§ **WORK ITEM**: The records that follow must be repeated exactly as they stand.

§ **DATA SECTION**:
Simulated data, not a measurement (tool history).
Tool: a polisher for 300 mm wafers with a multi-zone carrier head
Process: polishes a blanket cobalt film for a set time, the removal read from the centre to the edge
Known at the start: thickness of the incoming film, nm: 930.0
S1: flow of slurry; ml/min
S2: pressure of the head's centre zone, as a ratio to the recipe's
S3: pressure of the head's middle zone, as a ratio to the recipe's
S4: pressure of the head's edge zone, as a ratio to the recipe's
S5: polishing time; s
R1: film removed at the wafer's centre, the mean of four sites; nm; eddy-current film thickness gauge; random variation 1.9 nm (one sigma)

§ **WORKED SOLUTION**:
Simulated data, not a measurement (tool history).
Tool: a polisher for 300 mm wafers with a multi-zone carrier head
Process: polishes a blanket cobalt film for a set time, the removal read from the centre to the edge
Known at the start: thickness of the incoming film, nm: 930.0
S1: flow of slurry; ml/min
S2: pressure of the head's centre zone, as a ratio to the recipe's
S3: pressure of the head's middle zone, as a ratio to the recipe's
S4: pressure of the head's edge zone, as a ratio to the recipe's
S5: polishing time; s
R1: film removed at the wafer's centre, the mean of four sites; nm; eddy-current film thickness gauge; random variation 1.9 nm (one sigma)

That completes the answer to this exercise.